*Required action*:
Retype every line of the records exactly.

:::

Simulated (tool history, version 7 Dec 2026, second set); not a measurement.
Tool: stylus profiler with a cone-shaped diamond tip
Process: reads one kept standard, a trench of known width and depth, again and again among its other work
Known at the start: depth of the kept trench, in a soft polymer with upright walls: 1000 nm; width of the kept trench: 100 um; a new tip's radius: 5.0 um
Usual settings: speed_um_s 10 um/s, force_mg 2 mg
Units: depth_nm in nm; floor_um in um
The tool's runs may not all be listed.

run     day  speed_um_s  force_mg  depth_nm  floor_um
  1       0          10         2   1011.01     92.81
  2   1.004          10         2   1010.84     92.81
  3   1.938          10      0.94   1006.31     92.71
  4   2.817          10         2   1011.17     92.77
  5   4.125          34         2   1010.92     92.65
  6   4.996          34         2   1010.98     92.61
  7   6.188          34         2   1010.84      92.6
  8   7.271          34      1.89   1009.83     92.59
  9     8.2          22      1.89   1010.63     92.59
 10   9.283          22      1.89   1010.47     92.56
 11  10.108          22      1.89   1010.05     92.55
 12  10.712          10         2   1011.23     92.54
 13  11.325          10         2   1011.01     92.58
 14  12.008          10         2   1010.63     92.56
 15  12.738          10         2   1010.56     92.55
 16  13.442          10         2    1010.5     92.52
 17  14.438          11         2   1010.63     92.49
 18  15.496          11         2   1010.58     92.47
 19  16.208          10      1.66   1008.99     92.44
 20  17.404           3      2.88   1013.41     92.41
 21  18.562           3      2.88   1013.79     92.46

:::

*Response*:
Simulated (tool history, version 7 Dec 2026, second set); not a measurement.
Tool: stylus profiler with a cone-shaped diamond tip
Process: reads one kept standard, a trench of known width and depth, again and again among its other work
Known at the start: depth of the kept trench, in a soft polymer with upright walls: 1000 nm; width of the kept trench: 100 um; a new tip's radius: 5.0 um
Usual settings: speed_um_s 10 um/s, force_mg 2 mg
Units: depth_nm in nm; floor_um in um
The tool's runs may not all be listed.

run     day  speed_um_s  force_mg  depth_nm  floor_um
  1       0          10         2   1011.01     92.81
  2   1.004          10         2   1010.84     92.81
  3   1.938          10      0.94   1006.31     92.71
  4   2.817          10         2   1011.17     92.77
  5   4.125          34         2   1010.92     92.65
  6   4.996          34         2   1010.98     92.61
  7   6.188          34         2   1010.84      92.6
  8   7.271          34      1.89   1009.83     92.59
  9     8.2          22      1.89   1010.63     92.59
 10   9.283          22      1.89   1010.47     92.56
 11  10.108          22      1.89   1010.05     92.55
 12  10.712          10         2   1011.23     92.54
 13  11.325          10         2   1011.01     92.58
 14  12.008          10         2   1010.63     92.56
 15  12.738          10         2   1010.56     92.55
 16  13.442          10         2    1010.5     92.52
 17  14.438          11         2   1010.63     92.49
 18  15.496          11         2   1010.58     92.47
 19  16.208          10      1.66   1008.99     92.44
 20  17.404           3      2.88   1013.41     92.41
 21  18.562           3      2.88   1013.79     92.46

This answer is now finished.